ACTION ITEM:
Can you quote, word for word, every line from the first line of the records below through the line containing "Before step 78, the", and nothing else?

DATA SHOWN:
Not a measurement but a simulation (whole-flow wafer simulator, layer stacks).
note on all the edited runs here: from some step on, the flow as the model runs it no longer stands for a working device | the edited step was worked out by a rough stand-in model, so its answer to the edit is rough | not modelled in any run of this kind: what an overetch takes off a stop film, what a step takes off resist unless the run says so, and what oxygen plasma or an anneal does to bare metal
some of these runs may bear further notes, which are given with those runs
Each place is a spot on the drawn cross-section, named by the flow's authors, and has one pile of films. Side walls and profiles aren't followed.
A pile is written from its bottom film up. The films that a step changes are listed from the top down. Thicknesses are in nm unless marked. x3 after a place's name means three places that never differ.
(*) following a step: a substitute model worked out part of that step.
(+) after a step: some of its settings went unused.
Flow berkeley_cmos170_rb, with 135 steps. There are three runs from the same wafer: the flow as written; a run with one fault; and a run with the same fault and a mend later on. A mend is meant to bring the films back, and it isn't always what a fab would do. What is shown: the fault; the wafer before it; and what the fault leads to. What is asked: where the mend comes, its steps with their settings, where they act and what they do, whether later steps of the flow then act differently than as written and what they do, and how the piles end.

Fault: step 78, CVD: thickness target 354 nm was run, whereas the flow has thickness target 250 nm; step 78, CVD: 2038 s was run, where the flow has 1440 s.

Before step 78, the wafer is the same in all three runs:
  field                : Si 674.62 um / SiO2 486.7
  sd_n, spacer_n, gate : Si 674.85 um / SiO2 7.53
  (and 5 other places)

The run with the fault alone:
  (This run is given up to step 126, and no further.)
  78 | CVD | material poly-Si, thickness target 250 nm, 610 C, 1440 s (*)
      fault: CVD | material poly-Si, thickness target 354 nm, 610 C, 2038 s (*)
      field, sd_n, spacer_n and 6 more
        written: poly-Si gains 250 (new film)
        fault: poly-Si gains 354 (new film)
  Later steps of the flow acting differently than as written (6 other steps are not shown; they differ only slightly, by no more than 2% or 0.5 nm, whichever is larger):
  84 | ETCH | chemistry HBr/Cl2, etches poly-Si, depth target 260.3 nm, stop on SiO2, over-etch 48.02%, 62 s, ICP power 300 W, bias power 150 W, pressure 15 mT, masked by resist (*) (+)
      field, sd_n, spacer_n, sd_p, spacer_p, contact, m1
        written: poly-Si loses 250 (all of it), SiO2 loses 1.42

EXERCISE ANSWER:
Not a measurement but a simulation (whole-flow wafer simulator, layer stacks).
note on all the edited runs here: from some step on, the flow as the model runs it no longer stands for a working device | the edited step was worked out by a rough stand-in model, so its answer to the edit is rough | not modelled in any run of this kind: what an overetch takes off a stop film, what a step takes off resist unless the run says so, and what oxygen plasma or an anneal does to bare metal
some of these runs may bear further notes, which are given with those runs
Each place is a spot on the drawn cross-section, named by the flow's authors, and has one pile of films. Side walls and profiles aren't followed.
A pile is written from its bottom film up. The films that a step changes are listed from the top down. Thicknesses are in nm unless marked. x3 after a place's name means three places that never differ.
(*) following a step: a substitute model worked out part of that step.
(+) after a step: some of its settings went unused.
Flow berkeley_cmos170_rb, with 135 steps. There are three runs from the same wafer: the flow as written; a run with one fault; and a run with the same fault and a mend later on. A mend is meant to bring the films back, and it isn't always what a fab would do. What is shown: the fault; the wafer before it; and what the fault leads to. What is asked: where the mend comes, its steps with their settings, where they act and what they do, whether later steps of the flow then act differently than as written and what they do, and how the piles end.

Fault: step 78, CVD: thickness target 354 nm was run, whereas the flow has thickness target 250 nm; step 78, CVD: 2038 s was run, where the flow has 1440 s.

Before step 78, the wafer is the same in all three runs:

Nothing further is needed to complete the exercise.